## TASK ITEM
Copy the listing below line for line, starting at its first line and ending with the line that has "With the fault and" in it. Add nothing.

## RECORDED DATA
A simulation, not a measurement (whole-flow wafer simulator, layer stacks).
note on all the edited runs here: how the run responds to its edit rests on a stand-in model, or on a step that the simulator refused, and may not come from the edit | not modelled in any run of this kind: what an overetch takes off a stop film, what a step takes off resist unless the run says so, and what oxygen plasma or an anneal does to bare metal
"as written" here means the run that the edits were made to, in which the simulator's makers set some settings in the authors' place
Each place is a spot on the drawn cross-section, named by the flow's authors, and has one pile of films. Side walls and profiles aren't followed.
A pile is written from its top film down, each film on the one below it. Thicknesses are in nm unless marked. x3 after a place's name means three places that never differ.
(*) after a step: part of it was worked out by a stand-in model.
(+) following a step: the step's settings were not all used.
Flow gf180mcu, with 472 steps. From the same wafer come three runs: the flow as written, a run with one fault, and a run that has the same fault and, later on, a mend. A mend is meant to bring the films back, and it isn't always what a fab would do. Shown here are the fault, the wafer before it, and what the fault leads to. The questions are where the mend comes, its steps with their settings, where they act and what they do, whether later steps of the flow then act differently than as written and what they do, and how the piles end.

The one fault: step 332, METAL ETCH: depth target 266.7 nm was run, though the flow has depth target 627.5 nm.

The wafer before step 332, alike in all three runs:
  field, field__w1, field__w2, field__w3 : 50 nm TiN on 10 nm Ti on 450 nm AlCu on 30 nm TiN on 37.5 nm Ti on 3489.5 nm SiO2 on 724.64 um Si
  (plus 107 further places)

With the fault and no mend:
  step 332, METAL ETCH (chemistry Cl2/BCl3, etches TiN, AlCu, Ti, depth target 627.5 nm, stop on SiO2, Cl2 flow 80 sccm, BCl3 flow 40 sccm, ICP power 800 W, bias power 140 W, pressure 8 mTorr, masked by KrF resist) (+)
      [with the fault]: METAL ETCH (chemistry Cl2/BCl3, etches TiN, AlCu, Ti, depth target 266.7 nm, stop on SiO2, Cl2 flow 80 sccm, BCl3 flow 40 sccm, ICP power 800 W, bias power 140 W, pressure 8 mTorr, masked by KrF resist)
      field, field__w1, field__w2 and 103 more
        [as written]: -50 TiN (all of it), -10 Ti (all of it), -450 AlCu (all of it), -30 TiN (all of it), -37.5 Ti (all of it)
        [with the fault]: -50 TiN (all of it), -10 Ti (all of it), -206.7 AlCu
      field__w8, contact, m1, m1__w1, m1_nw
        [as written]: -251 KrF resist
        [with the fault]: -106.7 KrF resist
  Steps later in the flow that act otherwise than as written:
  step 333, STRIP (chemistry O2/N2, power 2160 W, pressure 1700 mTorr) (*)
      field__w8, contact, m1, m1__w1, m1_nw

## WRITTEN RESPONSE
A simulation, not a measurement (whole-flow wafer simulator, layer stacks).
note on all the edited runs here: how the run responds to its edit rests on a stand-in model, or on a step that the simulator refused, and may not come from the edit | not modelled in any run of this kind: what an overetch takes off a stop film, what a step takes off resist unless the run says so, and what oxygen plasma or an anneal does to bare metal
"as written" here means the run that the edits were made to, in which the simulator's makers set some settings in the authors' place
Each place is a spot on the drawn cross-section, named by the flow's authors, and has one pile of films. Side walls and profiles aren't followed.
A pile is written from its top film down, each film on the one below it. Thicknesses are in nm unless marked. x3 after a place's name means three places that never differ.
(*) after a step: part of it was worked out by a stand-in model.
(+) following a step: the step's settings were not all used.
Flow gf180mcu, with 472 steps. From the same wafer come three runs: the flow as written, a run with one fault, and a run that has the same fault and, later on, a mend. A mend is meant to bring the films back, and it isn't always what a fab would do. Shown here are the fault, the wafer before it, and what the fault leads to. The questions are where the mend comes, its steps with their settings, where they act and what they do, whether later steps of the flow then act differently than as written and what they do, and how the piles end.

The one fault: step 332, METAL ETCH: depth target 266.7 nm was run, though the flow has depth target 627.5 nm.

The wafer before step 332, alike in all three runs:
  field, field__w1, field__w2, field__w3 : 50 nm TiN on 10 nm Ti on 450 nm AlCu on 30 nm TiN on 37.5 nm Ti on 3489.5 nm SiO2 on 724.64 um Si
  (plus 107 further places)

With the fault and no mend:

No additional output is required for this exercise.